Extracted records —
◆ ◆ ◆ ◆ ◆ ◆ ◆

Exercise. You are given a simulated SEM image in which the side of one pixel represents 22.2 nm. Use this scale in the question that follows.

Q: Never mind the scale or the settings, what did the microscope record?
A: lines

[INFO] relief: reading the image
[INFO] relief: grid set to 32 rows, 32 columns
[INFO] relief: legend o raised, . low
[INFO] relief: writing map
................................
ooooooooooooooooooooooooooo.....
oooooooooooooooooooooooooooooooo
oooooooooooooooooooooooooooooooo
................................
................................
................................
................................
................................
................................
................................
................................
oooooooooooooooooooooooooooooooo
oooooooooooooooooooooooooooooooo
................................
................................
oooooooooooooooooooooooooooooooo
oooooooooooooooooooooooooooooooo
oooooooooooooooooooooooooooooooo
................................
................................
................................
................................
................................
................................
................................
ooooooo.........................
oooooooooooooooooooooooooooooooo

◆ ◆ ◆ ◆ ◆ ◆ ◆

With every line kept whole, write out the records again exactly.

Exercise. You are given a simulated SEM image in which the side of one pixel represents 22.2 nm. Use this scale in the question that follows.

Q: Never mind the scale or the settings, what did the microscope record?
A: lines

[INFO] relief: reading the image
[INFO] relief: grid set to 32 rows, 32 columns
[INFO] relief: legend o raised, . low
[INFO] relief: writing map
................................
ooooooooooooooooooooooooooo.....
oooooooooooooooooooooooooooooooo
oooooooooooooooooooooooooooooooo
................................
................................
................................
................................
................................
................................
................................
................................
oooooooooooooooooooooooooooooooo
oooooooooooooooooooooooooooooooo
................................
................................
oooooooooooooooooooooooooooooooo
oooooooooooooooooooooooooooooooo
oooooooooooooooooooooooooooooooo
................................
................................
................................
................................
................................
................................
................................
ooooooo.........................
oooooooooooooooooooooooooooooooo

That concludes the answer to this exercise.